Copy the records below word for word. Stop after the line that contains "Anything after a".

[RAW DATA — start]

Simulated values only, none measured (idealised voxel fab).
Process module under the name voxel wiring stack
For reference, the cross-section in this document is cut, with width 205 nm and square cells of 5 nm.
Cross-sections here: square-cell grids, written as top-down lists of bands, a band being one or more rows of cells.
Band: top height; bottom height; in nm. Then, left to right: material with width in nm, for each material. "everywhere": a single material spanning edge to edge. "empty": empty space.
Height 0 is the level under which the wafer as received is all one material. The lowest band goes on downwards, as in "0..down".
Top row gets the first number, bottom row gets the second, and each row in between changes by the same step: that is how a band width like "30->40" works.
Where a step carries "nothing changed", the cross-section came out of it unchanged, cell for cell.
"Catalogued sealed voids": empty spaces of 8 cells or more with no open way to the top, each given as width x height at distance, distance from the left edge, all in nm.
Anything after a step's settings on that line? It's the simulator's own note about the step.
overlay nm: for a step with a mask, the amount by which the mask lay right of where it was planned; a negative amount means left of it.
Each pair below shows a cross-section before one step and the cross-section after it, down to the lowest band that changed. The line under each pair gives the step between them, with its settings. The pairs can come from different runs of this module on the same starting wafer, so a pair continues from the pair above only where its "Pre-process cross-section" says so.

[RAW DATA — finish]

- **RESPONSE**
Simulated values only, none measured (idealised voxel fab).
Process module under the name voxel wiring stack
For reference, the cross-section in this document is cut, with width 205 nm and square cells of 5 nm.
Cross-sections here: square-cell grids, written as top-down lists of bands, a band being one or more rows of cells.
Band: top height; bottom height; in nm. Then, left to right: material with width in nm, for each material. "everywhere": a single material spanning edge to edge. "empty": empty space.
Height 0 is the level under which the wafer as received is all one material. The lowest band goes on downwards, as in "0..down".
Top row gets the first number, bottom row gets the second, and each row in between changes by the same step: that is how a band width like "30->40" works.
Where a step carries "nothing changed", the cross-section came out of it unchanged, cell for cell.
"Catalogued sealed voids": empty spaces of 8 cells or more with no open way to the top, each given as width x height at distance, distance from the left edge, all in nm.
Anything after a step's settings on that line? It's the simulator's own note about the step.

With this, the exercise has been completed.